• • • • • • •
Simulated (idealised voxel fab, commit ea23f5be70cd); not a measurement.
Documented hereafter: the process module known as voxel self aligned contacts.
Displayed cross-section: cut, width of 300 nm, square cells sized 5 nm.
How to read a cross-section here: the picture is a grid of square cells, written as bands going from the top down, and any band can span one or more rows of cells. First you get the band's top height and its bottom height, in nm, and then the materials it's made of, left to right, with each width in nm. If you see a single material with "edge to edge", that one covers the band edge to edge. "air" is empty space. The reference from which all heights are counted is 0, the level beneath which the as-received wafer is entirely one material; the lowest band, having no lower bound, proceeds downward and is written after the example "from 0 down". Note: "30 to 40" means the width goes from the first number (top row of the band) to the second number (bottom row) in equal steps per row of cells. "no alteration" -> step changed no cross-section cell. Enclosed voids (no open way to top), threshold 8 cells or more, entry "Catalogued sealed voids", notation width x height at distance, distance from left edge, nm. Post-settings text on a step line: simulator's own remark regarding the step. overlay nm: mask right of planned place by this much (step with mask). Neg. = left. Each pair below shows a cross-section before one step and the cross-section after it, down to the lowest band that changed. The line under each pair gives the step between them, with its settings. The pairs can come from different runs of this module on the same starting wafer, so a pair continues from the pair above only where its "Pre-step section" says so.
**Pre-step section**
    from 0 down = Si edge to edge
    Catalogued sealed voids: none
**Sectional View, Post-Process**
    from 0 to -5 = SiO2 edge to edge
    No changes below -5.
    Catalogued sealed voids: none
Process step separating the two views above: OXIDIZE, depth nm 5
• • • • • • •

### Work request
Please repeat the material above, word for word and in full.

### Your solution
Simulated (idealised voxel fab, commit ea23f5be70cd); not a measurement.
Documented hereafter: the process module known as voxel self aligned contacts.
Displayed cross-section: cut, width of 300 nm, square cells sized 5 nm.
How to read a cross-section here: the picture is a grid of square cells, written as bands going from the top down, and any band can span one or more rows of cells. First you get the band's top height and its bottom height, in nm, and then the materials it's made of, left to right, with each width in nm. If you see a single material with "edge to edge", that one covers the band edge to edge. "air" is empty space. The reference from which all heights are counted is 0, the level beneath which the as-received wafer is entirely one material; the lowest band, having no lower bound, proceeds downward and is written after the example "from 0 down". Note: "30 to 40" means the width goes from the first number (top row of the band) to the second number (bottom row) in equal steps per row of cells. "no alteration" -> step changed no cross-section cell. Enclosed voids (no open way to top), threshold 8 cells or more, entry "Catalogued sealed voids", notation width x height at distance, distance from left edge, nm. Post-settings text on a step line: simulator's own remark regarding the step. overlay nm: mask right of planned place by this much (step with mask). Neg. = left. Each pair below shows a cross-section before one step and the cross-section after it, down to the lowest band that changed. The line under each pair gives the step between them, with its settings. The pairs can come from different runs of this module on the same starting wafer, so a pair continues from the pair above only where its "Pre-step section" says so.
**Pre-step section**
    from 0 down = Si edge to edge
    Catalogued sealed voids: none
**Sectional View, Post-Process**
    from 0 to -5 = SiO2 edge to edge
    No changes below -5.
    Catalogued sealed voids: none
Process step separating the two views above: OXIDIZE, depth nm 5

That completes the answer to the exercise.